-*-*-

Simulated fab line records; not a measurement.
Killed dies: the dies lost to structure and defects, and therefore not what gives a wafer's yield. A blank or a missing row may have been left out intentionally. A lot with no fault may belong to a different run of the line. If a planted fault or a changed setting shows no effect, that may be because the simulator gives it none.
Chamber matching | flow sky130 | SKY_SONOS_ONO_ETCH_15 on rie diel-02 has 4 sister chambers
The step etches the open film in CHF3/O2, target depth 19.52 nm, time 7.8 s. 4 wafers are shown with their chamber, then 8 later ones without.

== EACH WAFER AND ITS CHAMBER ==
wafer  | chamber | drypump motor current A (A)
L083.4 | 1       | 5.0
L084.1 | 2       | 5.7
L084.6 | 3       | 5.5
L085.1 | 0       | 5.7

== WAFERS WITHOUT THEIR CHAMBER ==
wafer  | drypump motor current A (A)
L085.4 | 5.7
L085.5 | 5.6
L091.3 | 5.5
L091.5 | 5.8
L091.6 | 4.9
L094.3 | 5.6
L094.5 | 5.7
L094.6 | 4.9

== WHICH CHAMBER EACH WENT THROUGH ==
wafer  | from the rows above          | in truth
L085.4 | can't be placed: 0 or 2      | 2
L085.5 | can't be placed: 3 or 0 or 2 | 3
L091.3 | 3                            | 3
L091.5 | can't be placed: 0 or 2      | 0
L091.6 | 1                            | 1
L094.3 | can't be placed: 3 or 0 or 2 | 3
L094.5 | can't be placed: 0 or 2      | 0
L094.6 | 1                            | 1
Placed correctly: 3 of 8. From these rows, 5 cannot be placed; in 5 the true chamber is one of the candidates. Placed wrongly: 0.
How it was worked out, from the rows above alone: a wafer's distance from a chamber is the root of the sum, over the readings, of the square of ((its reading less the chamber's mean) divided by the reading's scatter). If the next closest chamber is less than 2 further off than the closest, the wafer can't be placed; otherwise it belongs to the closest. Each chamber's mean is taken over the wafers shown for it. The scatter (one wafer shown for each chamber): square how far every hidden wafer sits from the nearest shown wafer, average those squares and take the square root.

-*-*-

## ACTIVITY
Above are the entries. Quote exactly the lines from the one bearing "L085.4 | 5.7" through the one bearing "L094.3 | can't be placed: 3 or 0 or 2 | 3".

## RESPONSE AREA
L085.4 | 5.7
L085.5 | 5.6
L091.3 | 5.5
L091.5 | 5.8
L091.6 | 4.9
L094.3 | 5.6
L094.5 | 5.7
L094.6 | 4.9

== WHICH CHAMBER EACH WENT THROUGH ==
wafer  | from the rows above          | in truth
L085.4 | can't be placed: 0 or 2      | 2
L085.5 | can't be placed: 3 or 0 or 2 | 3
L091.3 | 3                            | 3
L091.5 | can't be placed: 0 or 2      | 0
L091.6 | 1                            | 1
L094.3 | can't be placed: 3 or 0 or 2 | 3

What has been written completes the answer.